----------------

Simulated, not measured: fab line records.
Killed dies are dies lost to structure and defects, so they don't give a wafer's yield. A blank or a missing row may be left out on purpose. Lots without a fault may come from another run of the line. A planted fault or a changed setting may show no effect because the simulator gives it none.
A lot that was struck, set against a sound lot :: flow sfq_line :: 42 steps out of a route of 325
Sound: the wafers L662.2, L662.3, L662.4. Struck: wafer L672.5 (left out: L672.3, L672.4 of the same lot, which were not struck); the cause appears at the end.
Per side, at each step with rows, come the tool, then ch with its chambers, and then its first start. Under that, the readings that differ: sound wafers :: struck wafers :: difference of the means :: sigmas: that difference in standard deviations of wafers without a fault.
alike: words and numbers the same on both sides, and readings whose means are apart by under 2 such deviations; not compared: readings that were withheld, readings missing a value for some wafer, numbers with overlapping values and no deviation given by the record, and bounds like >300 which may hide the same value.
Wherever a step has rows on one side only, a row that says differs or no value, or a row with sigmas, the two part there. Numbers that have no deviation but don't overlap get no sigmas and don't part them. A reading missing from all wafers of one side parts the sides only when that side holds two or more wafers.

----------------

Which lines above run from the one containing "Sound: the wafers" down to the one containing "alike: words and"? Repeat exactly those, both ends included, and nothing else.

Sound: the wafers L662.2, L662.3, L662.4. Struck: wafer L672.5 (left out: L672.3, L672.4 of the same lot, which were not struck); the cause appears at the end.
Per side, at each step with rows, come the tool, then ch with its chambers, and then its first start. Under that, the readings that differ: sound wafers :: struck wafers :: difference of the means :: sigmas: that difference in standard deviations of wafers without a fault.
alike: words and numbers the same on both sides, and readings whose means are apart by under 2 such deviations; not compared: readings that were withheld, readings missing a value for some wafer, numbers with overlapping values and no deviation given by the record, and bounds like >300 which may hide the same value.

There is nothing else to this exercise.